Record set ->
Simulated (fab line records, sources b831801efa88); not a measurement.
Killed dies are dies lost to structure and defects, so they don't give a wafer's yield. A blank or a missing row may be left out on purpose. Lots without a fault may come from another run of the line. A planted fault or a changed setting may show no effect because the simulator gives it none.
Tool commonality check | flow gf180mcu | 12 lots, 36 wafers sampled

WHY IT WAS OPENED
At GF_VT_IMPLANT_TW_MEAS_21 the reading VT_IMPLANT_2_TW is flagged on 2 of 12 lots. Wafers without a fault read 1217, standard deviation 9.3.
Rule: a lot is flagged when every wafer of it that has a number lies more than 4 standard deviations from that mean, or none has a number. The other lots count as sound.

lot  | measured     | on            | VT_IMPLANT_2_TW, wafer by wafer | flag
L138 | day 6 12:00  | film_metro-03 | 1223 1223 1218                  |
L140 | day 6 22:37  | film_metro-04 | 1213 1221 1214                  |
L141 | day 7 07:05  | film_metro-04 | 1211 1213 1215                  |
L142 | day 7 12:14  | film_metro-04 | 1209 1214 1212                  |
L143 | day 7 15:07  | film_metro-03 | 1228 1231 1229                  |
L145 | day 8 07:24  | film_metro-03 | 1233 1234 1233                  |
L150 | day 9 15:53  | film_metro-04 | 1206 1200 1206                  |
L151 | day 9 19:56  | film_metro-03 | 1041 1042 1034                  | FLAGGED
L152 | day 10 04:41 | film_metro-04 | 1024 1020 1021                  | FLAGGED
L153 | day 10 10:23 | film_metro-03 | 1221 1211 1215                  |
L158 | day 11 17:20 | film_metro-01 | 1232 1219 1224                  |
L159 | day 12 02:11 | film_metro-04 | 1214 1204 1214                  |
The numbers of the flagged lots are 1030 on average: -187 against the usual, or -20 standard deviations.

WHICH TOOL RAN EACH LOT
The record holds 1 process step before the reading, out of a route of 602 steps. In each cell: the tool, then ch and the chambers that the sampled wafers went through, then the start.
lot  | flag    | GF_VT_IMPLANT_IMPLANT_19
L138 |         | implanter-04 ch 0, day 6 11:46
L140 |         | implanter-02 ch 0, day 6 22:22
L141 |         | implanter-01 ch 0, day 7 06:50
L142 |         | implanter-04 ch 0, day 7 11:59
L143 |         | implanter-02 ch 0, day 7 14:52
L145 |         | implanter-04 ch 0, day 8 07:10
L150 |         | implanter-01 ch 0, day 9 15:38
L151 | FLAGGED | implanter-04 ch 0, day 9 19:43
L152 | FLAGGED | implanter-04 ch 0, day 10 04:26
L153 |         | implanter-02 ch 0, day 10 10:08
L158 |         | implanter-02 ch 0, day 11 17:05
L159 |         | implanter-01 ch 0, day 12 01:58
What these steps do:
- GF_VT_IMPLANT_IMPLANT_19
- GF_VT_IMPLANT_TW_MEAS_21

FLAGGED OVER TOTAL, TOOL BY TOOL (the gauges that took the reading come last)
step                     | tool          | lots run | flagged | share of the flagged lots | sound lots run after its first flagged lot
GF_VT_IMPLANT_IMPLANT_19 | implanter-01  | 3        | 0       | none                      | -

Work order -> Begin at the first line of the material above. Transcribe each line exactly, ending with the line that contains "L141 | day 7".

Written response ->
Simulated (fab line records, sources b831801efa88); not a measurement.
Killed dies are dies lost to structure and defects, so they don't give a wafer's yield. A blank or a missing row may be left out on purpose. Lots without a fault may come from another run of the line. A planted fault or a changed setting may show no effect because the simulator gives it none.
Tool commonality check | flow gf180mcu | 12 lots, 36 wafers sampled

WHY IT WAS OPENED
At GF_VT_IMPLANT_TW_MEAS_21 the reading VT_IMPLANT_2_TW is flagged on 2 of 12 lots. Wafers without a fault read 1217, standard deviation 9.3.
Rule: a lot is flagged when every wafer of it that has a number lies more than 4 standard deviations from that mean, or none has a number. The other lots count as sound.

lot  | measured     | on            | VT_IMPLANT_2_TW, wafer by wafer | flag
L138 | day 6 12:00  | film_metro-03 | 1223 1223 1218                  |
L140 | day 6 22:37  | film_metro-04 | 1213 1221 1214                  |
L141 | day 7 07:05  | film_metro-04 | 1211 1213 1215                  |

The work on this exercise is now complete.